• Input data:
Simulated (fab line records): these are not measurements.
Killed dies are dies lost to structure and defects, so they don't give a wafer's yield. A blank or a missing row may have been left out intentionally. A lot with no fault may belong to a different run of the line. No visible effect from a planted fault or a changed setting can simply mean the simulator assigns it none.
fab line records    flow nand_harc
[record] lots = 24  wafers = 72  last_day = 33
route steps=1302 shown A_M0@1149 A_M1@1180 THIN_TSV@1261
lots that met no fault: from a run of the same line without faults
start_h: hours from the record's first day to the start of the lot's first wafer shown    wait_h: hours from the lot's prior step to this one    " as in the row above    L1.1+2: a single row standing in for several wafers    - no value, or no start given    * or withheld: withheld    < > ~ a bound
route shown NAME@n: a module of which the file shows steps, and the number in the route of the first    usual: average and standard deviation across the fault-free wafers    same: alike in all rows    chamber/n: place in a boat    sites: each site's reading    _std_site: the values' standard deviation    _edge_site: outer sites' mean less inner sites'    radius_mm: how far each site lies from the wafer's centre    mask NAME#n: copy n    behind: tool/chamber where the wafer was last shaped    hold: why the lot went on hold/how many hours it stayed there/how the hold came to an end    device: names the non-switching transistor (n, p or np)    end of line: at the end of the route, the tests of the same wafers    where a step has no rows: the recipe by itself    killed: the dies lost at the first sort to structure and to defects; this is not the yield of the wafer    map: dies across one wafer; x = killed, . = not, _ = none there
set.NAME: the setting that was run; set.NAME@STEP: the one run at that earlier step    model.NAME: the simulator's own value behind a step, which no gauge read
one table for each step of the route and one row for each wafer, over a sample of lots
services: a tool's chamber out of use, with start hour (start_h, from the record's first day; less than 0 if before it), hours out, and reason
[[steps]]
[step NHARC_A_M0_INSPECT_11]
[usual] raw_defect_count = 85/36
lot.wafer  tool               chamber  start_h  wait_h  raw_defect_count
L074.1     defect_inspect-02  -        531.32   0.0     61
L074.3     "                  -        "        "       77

• Action item: From the first line of the listing above through the line that contains "start_h: hours from", retype every line exactly, and write nothing else.

• Exercise response:
Simulated (fab line records): these are not measurements.
Killed dies are dies lost to structure and defects, so they don't give a wafer's yield. A blank or a missing row may have been left out intentionally. A lot with no fault may belong to a different run of the line. No visible effect from a planted fault or a changed setting can simply mean the simulator assigns it none.
fab line records    flow nand_harc
[record] lots = 24  wafers = 72  last_day = 33
route steps=1302 shown A_M0@1149 A_M1@1180 THIN_TSV@1261
lots that met no fault: from a run of the same line without faults
start_h: hours from the record's first day to the start of the lot's first wafer shown    wait_h: hours from the lot's prior step to this one    " as in the row above    L1.1+2: a single row standing in for several wafers    - no value, or no start given    * or withheld: withheld    < > ~ a bound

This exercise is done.